_ASSIGNMENT:_
Could you retype, exactly as written, every line from the top of the records through the line that contains "lot=L085; measured=day 14"?

######

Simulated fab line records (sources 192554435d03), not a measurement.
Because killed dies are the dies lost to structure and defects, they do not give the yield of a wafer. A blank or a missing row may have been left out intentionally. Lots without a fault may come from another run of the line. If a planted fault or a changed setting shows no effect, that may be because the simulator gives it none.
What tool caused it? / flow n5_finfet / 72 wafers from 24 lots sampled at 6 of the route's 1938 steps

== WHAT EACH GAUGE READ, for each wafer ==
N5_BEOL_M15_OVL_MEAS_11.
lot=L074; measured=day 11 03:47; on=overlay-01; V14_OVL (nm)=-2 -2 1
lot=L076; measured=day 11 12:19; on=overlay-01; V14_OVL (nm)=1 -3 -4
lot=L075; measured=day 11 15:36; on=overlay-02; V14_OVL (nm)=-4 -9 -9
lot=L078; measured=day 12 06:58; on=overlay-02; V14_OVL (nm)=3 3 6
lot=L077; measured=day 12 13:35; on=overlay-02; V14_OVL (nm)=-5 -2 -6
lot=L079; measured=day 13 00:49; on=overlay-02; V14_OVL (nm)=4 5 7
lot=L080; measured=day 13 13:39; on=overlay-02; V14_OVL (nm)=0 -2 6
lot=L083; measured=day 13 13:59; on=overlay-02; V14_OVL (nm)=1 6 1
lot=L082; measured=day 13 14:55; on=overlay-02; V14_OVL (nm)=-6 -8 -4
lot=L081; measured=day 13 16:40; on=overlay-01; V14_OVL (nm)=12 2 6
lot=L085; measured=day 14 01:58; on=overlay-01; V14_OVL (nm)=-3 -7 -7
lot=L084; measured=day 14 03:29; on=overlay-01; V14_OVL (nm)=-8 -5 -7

######

_EXPECTED ANSWER:_
Simulated fab line records (sources 192554435d03), not a measurement.
Because killed dies are the dies lost to structure and defects, they do not give the yield of a wafer. A blank or a missing row may have been left out intentionally. Lots without a fault may come from another run of the line. If a planted fault or a changed setting shows no effect, that may be because the simulator gives it none.
What tool caused it? / flow n5_finfet / 72 wafers from 24 lots sampled at 6 of the route's 1938 steps

== WHAT EACH GAUGE READ, for each wafer ==
N5_BEOL_M15_OVL_MEAS_11.
lot=L074; measured=day 11 03:47; on=overlay-01; V14_OVL (nm)=-2 -2 1
lot=L076; measured=day 11 12:19; on=overlay-01; V14_OVL (nm)=1 -3 -4
lot=L075; measured=day 11 15:36; on=overlay-02; V14_OVL (nm)=-4 -9 -9
lot=L078; measured=day 12 06:58; on=overlay-02; V14_OVL (nm)=3 3 6
lot=L077; measured=day 12 13:35; on=overlay-02; V14_OVL (nm)=-5 -2 -6
lot=L079; measured=day 13 00:49; on=overlay-02; V14_OVL (nm)=4 5 7
lot=L080; measured=day 13 13:39; on=overlay-02; V14_OVL (nm)=0 -2 6
lot=L083; measured=day 13 13:59; on=overlay-02; V14_OVL (nm)=1 6 1
lot=L082; measured=day 13 14:55; on=overlay-02; V14_OVL (nm)=-6 -8 -4
lot=L081; measured=day 13 16:40; on=overlay-01; V14_OVL (nm)=12 2 6
lot=L085; measured=day 14 01:58; on=overlay-01; V14_OVL (nm)=-3 -7 -7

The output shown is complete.